Work request: Every record must be retyped as it stands.

Material provided:
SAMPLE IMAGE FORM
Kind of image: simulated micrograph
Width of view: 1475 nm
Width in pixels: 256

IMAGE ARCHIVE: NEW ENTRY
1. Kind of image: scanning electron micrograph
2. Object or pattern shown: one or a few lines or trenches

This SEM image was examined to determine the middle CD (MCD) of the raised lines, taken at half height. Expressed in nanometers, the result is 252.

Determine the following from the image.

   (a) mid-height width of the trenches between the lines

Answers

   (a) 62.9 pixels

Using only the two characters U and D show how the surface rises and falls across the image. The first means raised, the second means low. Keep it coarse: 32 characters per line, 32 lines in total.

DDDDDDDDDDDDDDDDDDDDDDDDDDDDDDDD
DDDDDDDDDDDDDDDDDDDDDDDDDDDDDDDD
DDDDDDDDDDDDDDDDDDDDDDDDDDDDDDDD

Task response:
SAMPLE IMAGE FORM
Kind of image: simulated micrograph
Width of view: 1475 nm
Width in pixels: 256

IMAGE ARCHIVE: NEW ENTRY
1. Kind of image: scanning electron micrograph
2. Object or pattern shown: one or a few lines or trenches

This SEM image was examined to determine the middle CD (MCD) of the raised lines, taken at half height. Expressed in nanometers, the result is 252.

Determine the following from the image.

   (a) mid-height width of the trenches between the lines

Answers

   (a) 62.9 pixels

Using only the two characters U and D show how the surface rises and falls across the image. The first means raised, the second means low. Keep it coarse: 32 characters per line, 32 lines in total.

DDDDDDDDDDDDDDDDDDDDDDDDDDDDDDDD
DDDDDDDDDDDDDDDDDDDDDDDDDDDDDDDD
DDDDDDDDDDDDDDDDDDDDDDDDDDDDDDDD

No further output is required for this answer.